Data section Block Start

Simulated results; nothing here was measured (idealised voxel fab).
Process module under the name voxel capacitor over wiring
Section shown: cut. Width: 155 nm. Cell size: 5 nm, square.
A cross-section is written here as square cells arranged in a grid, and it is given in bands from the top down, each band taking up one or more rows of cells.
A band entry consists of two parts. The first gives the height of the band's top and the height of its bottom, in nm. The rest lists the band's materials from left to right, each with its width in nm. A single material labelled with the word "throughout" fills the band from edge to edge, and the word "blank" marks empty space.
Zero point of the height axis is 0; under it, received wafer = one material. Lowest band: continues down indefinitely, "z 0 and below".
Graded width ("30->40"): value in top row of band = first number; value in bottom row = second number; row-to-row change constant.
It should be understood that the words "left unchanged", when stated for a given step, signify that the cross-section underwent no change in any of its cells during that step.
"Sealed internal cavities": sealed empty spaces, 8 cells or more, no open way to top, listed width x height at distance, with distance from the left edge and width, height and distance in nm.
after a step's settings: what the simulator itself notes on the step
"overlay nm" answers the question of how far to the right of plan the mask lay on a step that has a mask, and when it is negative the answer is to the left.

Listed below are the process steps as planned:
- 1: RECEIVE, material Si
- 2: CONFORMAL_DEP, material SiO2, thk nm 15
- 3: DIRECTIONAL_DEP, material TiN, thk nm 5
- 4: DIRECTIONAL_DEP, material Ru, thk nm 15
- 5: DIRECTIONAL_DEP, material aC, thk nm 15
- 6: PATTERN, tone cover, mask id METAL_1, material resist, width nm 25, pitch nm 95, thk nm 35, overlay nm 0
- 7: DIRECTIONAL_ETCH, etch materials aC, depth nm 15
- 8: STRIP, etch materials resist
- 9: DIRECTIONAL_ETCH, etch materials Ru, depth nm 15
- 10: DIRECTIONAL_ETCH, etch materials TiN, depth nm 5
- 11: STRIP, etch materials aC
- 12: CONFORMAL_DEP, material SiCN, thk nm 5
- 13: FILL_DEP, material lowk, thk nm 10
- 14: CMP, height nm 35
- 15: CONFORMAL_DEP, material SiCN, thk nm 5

Data section Block End

● **Brief**
The answer should consist of the lines from the first line of the entries through the line with "Zero point of", copied exactly.

● **Written response**
Simulated results; nothing here was measured (idealised voxel fab).
Process module under the name voxel capacitor over wiring
Section shown: cut. Width: 155 nm. Cell size: 5 nm, square.
A cross-section is written here as square cells arranged in a grid, and it is given in bands from the top down, each band taking up one or more rows of cells.
A band entry consists of two parts. The first gives the height of the band's top and the height of its bottom, in nm. The rest lists the band's materials from left to right, each with its width in nm. A single material labelled with the word "throughout" fills the band from edge to edge, and the word "blank" marks empty space.
Zero point of the height axis is 0; under it, received wafer = one material. Lowest band: continues down indefinitely, "z 0 and below".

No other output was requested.